* EXERCISE DATA:
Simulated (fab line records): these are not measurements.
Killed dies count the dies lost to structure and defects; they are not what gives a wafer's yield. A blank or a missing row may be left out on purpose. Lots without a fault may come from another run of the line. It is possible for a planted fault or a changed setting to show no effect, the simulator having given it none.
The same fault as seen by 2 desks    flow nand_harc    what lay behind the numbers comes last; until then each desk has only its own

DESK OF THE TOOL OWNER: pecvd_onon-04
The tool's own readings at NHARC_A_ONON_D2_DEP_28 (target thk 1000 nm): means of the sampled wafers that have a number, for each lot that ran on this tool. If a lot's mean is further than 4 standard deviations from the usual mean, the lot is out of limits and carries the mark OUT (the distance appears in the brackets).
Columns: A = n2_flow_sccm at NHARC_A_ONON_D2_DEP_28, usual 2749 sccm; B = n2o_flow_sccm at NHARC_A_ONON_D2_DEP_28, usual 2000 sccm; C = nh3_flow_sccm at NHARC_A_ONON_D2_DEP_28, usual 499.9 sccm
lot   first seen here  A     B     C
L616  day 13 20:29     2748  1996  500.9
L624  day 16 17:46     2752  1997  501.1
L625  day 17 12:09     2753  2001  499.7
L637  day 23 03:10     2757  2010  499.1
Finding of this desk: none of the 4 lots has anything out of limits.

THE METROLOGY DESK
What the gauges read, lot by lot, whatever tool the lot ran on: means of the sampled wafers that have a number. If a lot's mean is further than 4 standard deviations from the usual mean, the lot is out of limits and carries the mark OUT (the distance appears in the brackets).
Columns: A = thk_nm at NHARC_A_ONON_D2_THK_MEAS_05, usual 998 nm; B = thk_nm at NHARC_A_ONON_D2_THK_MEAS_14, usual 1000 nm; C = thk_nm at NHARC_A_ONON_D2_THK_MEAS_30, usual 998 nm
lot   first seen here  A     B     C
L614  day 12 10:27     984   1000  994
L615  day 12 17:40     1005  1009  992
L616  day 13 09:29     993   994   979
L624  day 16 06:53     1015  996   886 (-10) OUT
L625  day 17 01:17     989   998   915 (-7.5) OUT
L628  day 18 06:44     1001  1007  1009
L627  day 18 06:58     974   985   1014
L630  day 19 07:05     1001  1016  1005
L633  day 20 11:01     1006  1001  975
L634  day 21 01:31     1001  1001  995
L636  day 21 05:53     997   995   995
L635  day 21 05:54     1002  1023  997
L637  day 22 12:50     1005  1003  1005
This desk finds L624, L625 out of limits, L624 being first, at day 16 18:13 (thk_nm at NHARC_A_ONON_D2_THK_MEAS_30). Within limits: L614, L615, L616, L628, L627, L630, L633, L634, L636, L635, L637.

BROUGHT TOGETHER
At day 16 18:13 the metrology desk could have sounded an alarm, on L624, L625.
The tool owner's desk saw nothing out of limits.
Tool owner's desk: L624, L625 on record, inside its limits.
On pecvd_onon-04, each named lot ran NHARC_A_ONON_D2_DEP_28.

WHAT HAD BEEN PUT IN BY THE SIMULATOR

* ACTIVITY: Precisely the lines between those holding "886 (-10) OUT" and "On pecvd_onon-04, each", inclusive, are to be reproduced from the listing above, with nothing added.

* YOUR SOLUTION:
L624  day 16 06:53     1015  996   886 (-10) OUT
L625  day 17 01:17     989   998   915 (-7.5) OUT
L628  day 18 06:44     1001  1007  1009
L627  day 18 06:58     974   985   1014
L630  day 19 07:05     1001  1016  1005
L633  day 20 11:01     1006  1001  975
L634  day 21 01:31     1001  1001  995
L636  day 21 05:53     997   995   995
L635  day 21 05:54     1002  1023  997
L637  day 22 12:50     1005  1003  1005
This desk finds L624, L625 out of limits, L624 being first, at day 16 18:13 (thk_nm at NHARC_A_ONON_D2_THK_MEAS_30). Within limits: L614, L615, L616, L628, L627, L630, L633, L634, L636, L635, L637.

BROUGHT TOGETHER
At day 16 18:13 the metrology desk could have sounded an alarm, on L624, L625.
The tool owner's desk saw nothing out of limits.
Tool owner's desk: L624, L625 on record, inside its limits.
On pecvd_onon-04, each named lot ran NHARC_A_ONON_D2_DEP_28.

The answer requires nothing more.